Each record should be copied exactly, and none of them omitted.

*** Data records Section Begins ***

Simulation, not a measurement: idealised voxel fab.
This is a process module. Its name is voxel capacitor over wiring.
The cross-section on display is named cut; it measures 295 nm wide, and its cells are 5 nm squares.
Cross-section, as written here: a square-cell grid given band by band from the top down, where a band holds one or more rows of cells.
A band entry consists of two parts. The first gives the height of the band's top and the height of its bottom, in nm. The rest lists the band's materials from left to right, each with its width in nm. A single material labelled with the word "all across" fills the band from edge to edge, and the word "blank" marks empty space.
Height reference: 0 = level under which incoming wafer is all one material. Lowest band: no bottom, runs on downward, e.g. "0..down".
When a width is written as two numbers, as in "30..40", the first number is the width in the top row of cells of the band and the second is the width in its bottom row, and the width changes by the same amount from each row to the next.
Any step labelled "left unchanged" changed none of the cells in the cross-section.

*** Data records Section Ends ***

## Exercise solution
Simulation, not a measurement: idealised voxel fab.
This is a process module. Its name is voxel capacitor over wiring.
The cross-section on display is named cut; it measures 295 nm wide, and its cells are 5 nm squares.
Cross-section, as written here: a square-cell grid given band by band from the top down, where a band holds one or more rows of cells.
A band entry consists of two parts. The first gives the height of the band's top and the height of its bottom, in nm. The rest lists the band's materials from left to right, each with its width in nm. A single material labelled with the word "all across" fills the band from edge to edge, and the word "blank" marks empty space.
Height reference: 0 = level under which incoming wafer is all one material. Lowest band: no bottom, runs on downward, e.g. "0..down".
When a width is written as two numbers, as in "30..40", the first number is the width in the top row of cells of the band and the second is the width in its bottom row, and the width changes by the same amount from each row to the next.
Any step labelled "left unchanged" changed none of the cells in the cross-section.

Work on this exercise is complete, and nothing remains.